(ASSIGNMENT): Please give an exact transcription of the records shown below.

......

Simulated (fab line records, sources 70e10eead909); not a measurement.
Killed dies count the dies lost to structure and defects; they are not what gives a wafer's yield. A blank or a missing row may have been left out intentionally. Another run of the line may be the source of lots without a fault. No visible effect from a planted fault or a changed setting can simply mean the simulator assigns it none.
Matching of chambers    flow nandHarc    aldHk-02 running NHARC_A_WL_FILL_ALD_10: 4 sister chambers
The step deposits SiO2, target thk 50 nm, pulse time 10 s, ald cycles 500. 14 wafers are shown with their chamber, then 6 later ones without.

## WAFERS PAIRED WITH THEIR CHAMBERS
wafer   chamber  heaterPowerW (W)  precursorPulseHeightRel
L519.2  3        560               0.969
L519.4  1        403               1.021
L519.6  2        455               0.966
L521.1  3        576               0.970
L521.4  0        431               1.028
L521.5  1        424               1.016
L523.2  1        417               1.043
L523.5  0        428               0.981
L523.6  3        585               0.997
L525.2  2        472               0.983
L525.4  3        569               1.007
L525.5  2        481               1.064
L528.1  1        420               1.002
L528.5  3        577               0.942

......

(WRITTEN SOLUTION):
Simulated (fab line records, sources 70e10eead909); not a measurement.
Killed dies count the dies lost to structure and defects; they are not what gives a wafer's yield. A blank or a missing row may have been left out intentionally. Another run of the line may be the source of lots without a fault. No visible effect from a planted fault or a changed setting can simply mean the simulator assigns it none.
Matching of chambers    flow nandHarc    aldHk-02 running NHARC_A_WL_FILL_ALD_10: 4 sister chambers
The step deposits SiO2, target thk 50 nm, pulse time 10 s, ald cycles 500. 14 wafers are shown with their chamber, then 6 later ones without.

## WAFERS PAIRED WITH THEIR CHAMBERS
wafer   chamber  heaterPowerW (W)  precursorPulseHeightRel
L519.2  3        560               0.969
L519.4  1        403               1.021
L519.6  2        455               0.966
L521.1  3        576               0.970
L521.4  0        431               1.028
L521.5  1        424               1.016
L523.2  1        417               1.043
L523.5  0        428               0.981
L523.6  3        585               0.997
L525.2  2        472               0.983
L525.4  3        569               1.007
L525.5  2        481               1.064
L528.1  1        420               1.002
L528.5  3        577               0.942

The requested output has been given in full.